Segment Start: Data shown

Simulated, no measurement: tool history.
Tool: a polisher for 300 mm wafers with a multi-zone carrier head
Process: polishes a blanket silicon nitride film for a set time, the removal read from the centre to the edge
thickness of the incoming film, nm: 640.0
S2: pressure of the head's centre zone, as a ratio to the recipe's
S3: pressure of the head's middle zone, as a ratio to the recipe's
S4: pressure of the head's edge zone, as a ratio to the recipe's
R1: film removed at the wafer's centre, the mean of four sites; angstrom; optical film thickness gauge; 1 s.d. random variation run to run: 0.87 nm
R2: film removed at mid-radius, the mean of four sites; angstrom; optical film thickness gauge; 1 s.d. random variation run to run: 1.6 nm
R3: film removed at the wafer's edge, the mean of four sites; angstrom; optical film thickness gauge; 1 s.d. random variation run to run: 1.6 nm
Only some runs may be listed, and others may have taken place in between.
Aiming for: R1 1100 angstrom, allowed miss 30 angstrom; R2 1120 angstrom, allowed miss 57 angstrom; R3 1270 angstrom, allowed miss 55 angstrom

Segment End: Data shown

Activity - The answer must be a word-for-word restatement of the records.

Expected answer -
Simulated, no measurement: tool history.
Tool: a polisher for 300 mm wafers with a multi-zone carrier head
Process: polishes a blanket silicon nitride film for a set time, the removal read from the centre to the edge
thickness of the incoming film, nm: 640.0
S2: pressure of the head's centre zone, as a ratio to the recipe's
S3: pressure of the head's middle zone, as a ratio to the recipe's
S4: pressure of the head's edge zone, as a ratio to the recipe's
R1: film removed at the wafer's centre, the mean of four sites; angstrom; optical film thickness gauge; 1 s.d. random variation run to run: 0.87 nm
R2: film removed at mid-radius, the mean of four sites; angstrom; optical film thickness gauge; 1 s.d. random variation run to run: 1.6 nm
R3: film removed at the wafer's edge, the mean of four sites; angstrom; optical film thickness gauge; 1 s.d. random variation run to run: 1.6 nm
Only some runs may be listed, and others may have taken place in between.
Aiming for: R1 1100 angstrom, allowed miss 30 angstrom; R2 1120 angstrom, allowed miss 57 angstrom; R3 1270 angstrom, allowed miss 55 angstrom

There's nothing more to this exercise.